::: Excerpted records

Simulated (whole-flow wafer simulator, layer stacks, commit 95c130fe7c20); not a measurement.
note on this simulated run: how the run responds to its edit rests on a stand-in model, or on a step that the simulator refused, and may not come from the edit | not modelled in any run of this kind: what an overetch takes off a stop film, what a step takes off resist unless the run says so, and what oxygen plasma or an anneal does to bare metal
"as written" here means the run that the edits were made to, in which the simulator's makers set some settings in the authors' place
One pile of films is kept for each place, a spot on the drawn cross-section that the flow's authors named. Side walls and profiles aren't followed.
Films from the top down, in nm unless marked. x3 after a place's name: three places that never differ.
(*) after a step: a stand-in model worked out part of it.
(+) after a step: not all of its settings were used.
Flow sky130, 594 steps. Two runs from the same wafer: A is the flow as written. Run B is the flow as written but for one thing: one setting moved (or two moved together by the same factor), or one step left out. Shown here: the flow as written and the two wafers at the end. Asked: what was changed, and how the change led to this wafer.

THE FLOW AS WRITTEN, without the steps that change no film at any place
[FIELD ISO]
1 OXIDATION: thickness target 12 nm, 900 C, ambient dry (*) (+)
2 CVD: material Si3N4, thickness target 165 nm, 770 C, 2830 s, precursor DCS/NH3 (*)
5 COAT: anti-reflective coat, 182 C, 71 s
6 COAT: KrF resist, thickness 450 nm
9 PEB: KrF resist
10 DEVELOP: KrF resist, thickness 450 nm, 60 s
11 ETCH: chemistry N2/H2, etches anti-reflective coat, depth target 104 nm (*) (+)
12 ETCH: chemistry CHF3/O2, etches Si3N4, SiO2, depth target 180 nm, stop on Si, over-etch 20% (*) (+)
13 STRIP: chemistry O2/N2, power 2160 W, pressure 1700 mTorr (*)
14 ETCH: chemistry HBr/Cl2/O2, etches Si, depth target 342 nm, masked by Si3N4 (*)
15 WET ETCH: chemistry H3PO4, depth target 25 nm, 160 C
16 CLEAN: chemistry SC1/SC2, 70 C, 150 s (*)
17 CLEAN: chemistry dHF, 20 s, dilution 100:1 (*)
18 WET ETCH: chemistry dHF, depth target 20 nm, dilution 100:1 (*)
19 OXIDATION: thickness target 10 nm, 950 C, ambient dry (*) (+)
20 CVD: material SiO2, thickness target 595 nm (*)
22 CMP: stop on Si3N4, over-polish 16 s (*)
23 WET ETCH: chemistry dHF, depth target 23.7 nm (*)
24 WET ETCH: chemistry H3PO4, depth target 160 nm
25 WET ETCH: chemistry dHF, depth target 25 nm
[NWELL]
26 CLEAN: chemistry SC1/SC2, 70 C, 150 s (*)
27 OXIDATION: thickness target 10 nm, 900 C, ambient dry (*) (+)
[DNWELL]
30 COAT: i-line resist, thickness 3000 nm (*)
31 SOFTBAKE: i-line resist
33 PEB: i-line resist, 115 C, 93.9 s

::::::

● **Work request**: Your task is to quote the lines above, beginning with the first and ending with the one that holds "the authors' place".

● **Response box**:
Simulated (whole-flow wafer simulator, layer stacks, commit 95c130fe7c20); not a measurement.
note on this simulated run: how the run responds to its edit rests on a stand-in model, or on a step that the simulator refused, and may not come from the edit | not modelled in any run of this kind: what an overetch takes off a stop film, what a step takes off resist unless the run says so, and what oxygen plasma or an anneal does to bare metal
"as written" here means the run that the edits were made to, in which the simulator's makers set some settings in the authors' place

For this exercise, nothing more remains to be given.